== Extracted data ==
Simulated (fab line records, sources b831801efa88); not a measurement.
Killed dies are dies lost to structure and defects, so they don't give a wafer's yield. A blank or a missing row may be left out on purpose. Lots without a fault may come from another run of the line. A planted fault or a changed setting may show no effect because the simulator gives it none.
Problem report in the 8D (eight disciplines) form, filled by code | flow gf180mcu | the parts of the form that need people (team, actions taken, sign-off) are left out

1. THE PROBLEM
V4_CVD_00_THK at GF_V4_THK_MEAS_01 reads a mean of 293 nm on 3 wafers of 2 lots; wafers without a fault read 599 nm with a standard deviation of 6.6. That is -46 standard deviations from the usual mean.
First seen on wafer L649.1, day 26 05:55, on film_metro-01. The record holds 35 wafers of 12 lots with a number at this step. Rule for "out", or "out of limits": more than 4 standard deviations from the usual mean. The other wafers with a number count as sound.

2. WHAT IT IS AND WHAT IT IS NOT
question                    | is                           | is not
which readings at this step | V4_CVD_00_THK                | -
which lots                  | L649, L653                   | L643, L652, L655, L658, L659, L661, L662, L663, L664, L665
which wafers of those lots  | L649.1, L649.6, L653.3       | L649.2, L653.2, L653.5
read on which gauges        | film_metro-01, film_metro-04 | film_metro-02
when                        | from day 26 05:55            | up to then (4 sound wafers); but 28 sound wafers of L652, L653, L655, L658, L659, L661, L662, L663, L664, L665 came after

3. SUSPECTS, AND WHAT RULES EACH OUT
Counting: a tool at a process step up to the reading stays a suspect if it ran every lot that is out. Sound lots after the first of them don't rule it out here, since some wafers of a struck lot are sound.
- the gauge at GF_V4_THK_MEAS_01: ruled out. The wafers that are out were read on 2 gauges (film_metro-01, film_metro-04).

== Activity ==
When you reach this point, go back and write out each record above exactly.

== Exercise response ==
Simulated (fab line records, sources b831801efa88); not a measurement.
Killed dies are dies lost to structure and defects, so they don't give a wafer's yield. A blank or a missing row may be left out on purpose. Lots without a fault may come from another run of the line. A planted fault or a changed setting may show no effect because the simulator gives it none.
Problem report in the 8D (eight disciplines) form, filled by code | flow gf180mcu | the parts of the form that need people (team, actions taken, sign-off) are left out

1. THE PROBLEM
V4_CVD_00_THK at GF_V4_THK_MEAS_01 reads a mean of 293 nm on 3 wafers of 2 lots; wafers without a fault read 599 nm with a standard deviation of 6.6. That is -46 standard deviations from the usual mean.
First seen on wafer L649.1, day 26 05:55, on film_metro-01. The record holds 35 wafers of 12 lots with a number at this step. Rule for "out", or "out of limits": more than 4 standard deviations from the usual mean. The other wafers with a number count as sound.

2. WHAT IT IS AND WHAT IT IS NOT
question                    | is                           | is not
which readings at this step | V4_CVD_00_THK                | -
which lots                  | L649, L653                   | L643, L652, L655, L658, L659, L661, L662, L663, L664, L665
which wafers of those lots  | L649.1, L649.6, L653.3       | L649.2, L653.2, L653.5
read on which gauges        | film_metro-01, film_metro-04 | film_metro-02
when                        | from day 26 05:55            | up to then (4 sound wafers); but 28 sound wafers of L652, L653, L655, L658, L659, L661, L662, L663, L664, L665 came after

3. SUSPECTS, AND WHAT RULES EACH OUT
Counting: a tool at a process step up to the reading stays a suspect if it ran every lot that is out. Sound lots after the first of them don't rule it out here, since some wafers of a struck lot are sound.
- the gauge at GF_V4_THK_MEAS_01: ruled out. The wafers that are out were read on 2 gauges (film_metro-01, film_metro-04).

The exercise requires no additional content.